**EXERCISE:** Go to the line in the entries below that holds "Not every run" and repeat exactly from there through the line that holds "The simulator leaves", inclusive.

________________________

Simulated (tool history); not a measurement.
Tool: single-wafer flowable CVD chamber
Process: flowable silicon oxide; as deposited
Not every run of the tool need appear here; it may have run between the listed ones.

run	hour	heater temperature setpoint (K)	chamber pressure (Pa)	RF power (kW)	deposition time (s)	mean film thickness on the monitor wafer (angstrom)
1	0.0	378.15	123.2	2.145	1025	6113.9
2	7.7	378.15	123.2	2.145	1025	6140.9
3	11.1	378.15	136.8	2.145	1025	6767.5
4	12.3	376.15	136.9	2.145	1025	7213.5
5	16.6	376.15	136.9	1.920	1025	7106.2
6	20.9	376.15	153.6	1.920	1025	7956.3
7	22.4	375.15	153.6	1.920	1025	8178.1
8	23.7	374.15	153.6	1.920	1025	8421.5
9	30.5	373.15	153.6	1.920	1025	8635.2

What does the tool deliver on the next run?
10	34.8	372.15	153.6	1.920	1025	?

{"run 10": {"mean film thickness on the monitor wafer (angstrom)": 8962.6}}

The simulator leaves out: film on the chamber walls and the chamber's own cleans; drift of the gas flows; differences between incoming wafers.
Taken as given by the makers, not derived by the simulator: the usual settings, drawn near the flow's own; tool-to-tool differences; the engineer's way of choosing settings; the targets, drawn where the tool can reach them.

________________________

**WRITTEN SOLUTION:**
Not every run of the tool need appear here; it may have run between the listed ones.

run	hour	heater temperature setpoint (K)	chamber pressure (Pa)	RF power (kW)	deposition time (s)	mean film thickness on the monitor wafer (angstrom)
1	0.0	378.15	123.2	2.145	1025	6113.9
2	7.7	378.15	123.2	2.145	1025	6140.9
3	11.1	378.15	136.8	2.145	1025	6767.5
4	12.3	376.15	136.9	2.145	1025	7213.5
5	16.6	376.15	136.9	1.920	1025	7106.2
6	20.9	376.15	153.6	1.920	1025	7956.3
7	22.4	375.15	153.6	1.920	1025	8178.1
8	23.7	374.15	153.6	1.920	1025	8421.5
9	30.5	373.15	153.6	1.920	1025	8635.2

What does the tool deliver on the next run?
10	34.8	372.15	153.6	1.920	1025	?

{"run 10": {"mean film thickness on the monitor wafer (angstrom)": 8962.6}}

The simulator leaves out: film on the chamber walls and the chamber's own cleans; drift of the gas flows; differences between incoming wafers.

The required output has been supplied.